▶ **WORK TASK**: All records are to be printed exactly as they appear.

*-*-*

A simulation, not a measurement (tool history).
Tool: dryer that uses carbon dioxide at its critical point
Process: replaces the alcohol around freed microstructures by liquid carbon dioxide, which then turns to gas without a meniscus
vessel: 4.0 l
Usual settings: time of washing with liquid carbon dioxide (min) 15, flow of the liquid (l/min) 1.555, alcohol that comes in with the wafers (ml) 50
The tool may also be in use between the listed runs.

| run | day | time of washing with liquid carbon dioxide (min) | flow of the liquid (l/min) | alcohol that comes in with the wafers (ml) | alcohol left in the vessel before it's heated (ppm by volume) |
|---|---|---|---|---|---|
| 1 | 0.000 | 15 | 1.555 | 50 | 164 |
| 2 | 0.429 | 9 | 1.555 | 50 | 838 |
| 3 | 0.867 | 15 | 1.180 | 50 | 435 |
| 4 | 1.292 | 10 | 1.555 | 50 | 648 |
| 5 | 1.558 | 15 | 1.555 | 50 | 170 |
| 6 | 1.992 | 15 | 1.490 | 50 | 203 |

*-*-*

▶ **YOUR SOLUTION**:
A simulation, not a measurement (tool history).
Tool: dryer that uses carbon dioxide at its critical point
Process: replaces the alcohol around freed microstructures by liquid carbon dioxide, which then turns to gas without a meniscus
vessel: 4.0 l
Usual settings: time of washing with liquid carbon dioxide (min) 15, flow of the liquid (l/min) 1.555, alcohol that comes in with the wafers (ml) 50
The tool may also be in use between the listed runs.

| run | day | time of washing with liquid carbon dioxide (min) | flow of the liquid (l/min) | alcohol that comes in with the wafers (ml) | alcohol left in the vessel before it's heated (ppm by volume) |
|---|---|---|---|---|---|
| 1 | 0.000 | 15 | 1.555 | 50 | 164 |
| 2 | 0.429 | 9 | 1.555 | 50 | 838 |
| 3 | 0.867 | 15 | 1.180 | 50 | 435 |
| 4 | 1.292 | 10 | 1.555 | 50 | 648 |
| 5 | 1.558 | 15 | 1.555 | 50 | 170 |
| 6 | 1.992 | 15 | 1.490 | 50 | 203 |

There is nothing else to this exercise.